**Work order:**
Copy each entry below exactly as it reads.

- - - -

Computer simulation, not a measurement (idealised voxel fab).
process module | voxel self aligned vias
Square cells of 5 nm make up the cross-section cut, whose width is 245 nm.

- - - -

**Response box:**
Computer simulation, not a measurement (idealised voxel fab).
process module | voxel self aligned vias
Square cells of 5 nm make up the cross-section cut, whose width is 245 nm.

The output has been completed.